### Task item:
What you return should be every line of the material, unchanged.

—————

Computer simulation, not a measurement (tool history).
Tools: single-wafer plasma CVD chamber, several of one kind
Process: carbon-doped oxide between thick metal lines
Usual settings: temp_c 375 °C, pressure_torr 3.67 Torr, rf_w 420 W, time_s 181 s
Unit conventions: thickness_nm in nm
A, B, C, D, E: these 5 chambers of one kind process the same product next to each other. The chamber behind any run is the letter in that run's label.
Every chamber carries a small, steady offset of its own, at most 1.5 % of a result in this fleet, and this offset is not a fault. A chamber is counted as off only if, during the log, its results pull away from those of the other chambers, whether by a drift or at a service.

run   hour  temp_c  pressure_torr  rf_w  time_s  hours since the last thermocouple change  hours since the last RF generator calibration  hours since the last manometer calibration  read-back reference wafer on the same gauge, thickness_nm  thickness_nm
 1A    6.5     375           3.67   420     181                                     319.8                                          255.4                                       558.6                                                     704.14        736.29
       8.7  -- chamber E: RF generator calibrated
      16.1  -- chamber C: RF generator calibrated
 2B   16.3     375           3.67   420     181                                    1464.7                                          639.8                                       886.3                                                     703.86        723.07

—————

### Response area:
Computer simulation, not a measurement (tool history).
Tools: single-wafer plasma CVD chamber, several of one kind
Process: carbon-doped oxide between thick metal lines
Usual settings: temp_c 375 °C, pressure_torr 3.67 Torr, rf_w 420 W, time_s 181 s
Unit conventions: thickness_nm in nm
A, B, C, D, E: these 5 chambers of one kind process the same product next to each other. The chamber behind any run is the letter in that run's label.
Every chamber carries a small, steady offset of its own, at most 1.5 % of a result in this fleet, and this offset is not a fault. A chamber is counted as off only if, during the log, its results pull away from those of the other chambers, whether by a drift or at a service.

run   hour  temp_c  pressure_torr  rf_w  time_s  hours since the last thermocouple change  hours since the last RF generator calibration  hours since the last manometer calibration  read-back reference wafer on the same gauge, thickness_nm  thickness_nm
 1A    6.5     375           3.67   420     181                                     319.8                                          255.4                                       558.6                                                     704.14        736.29
       8.7  -- chamber E: RF generator calibrated
      16.1  -- chamber C: RF generator calibrated
 2B   16.3     375           3.67   420     181                                    1464.7                                          639.8                                       886.3                                                     703.86        723.07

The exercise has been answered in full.